→ **Work item**
Could you reproduce the lines below from the one with "C3: hours since" through the one with "C4: hours since"? Keep both ends and add nothing.

→ **Excerpted data**
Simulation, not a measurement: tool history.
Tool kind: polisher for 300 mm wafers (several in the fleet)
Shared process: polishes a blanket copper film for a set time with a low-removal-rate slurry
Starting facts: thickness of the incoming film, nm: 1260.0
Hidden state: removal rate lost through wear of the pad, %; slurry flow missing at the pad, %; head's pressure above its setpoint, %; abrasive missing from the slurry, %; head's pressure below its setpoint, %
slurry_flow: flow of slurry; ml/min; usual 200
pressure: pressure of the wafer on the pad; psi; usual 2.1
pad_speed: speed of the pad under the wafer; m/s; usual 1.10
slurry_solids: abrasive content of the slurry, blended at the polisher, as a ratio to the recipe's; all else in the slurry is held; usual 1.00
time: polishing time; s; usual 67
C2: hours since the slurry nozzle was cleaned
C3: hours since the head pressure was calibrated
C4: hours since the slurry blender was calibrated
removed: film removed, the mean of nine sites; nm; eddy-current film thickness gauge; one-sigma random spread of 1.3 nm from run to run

→ **Your solution**
C3: hours since the head pressure was calibrated
C4: hours since the slurry blender was calibrated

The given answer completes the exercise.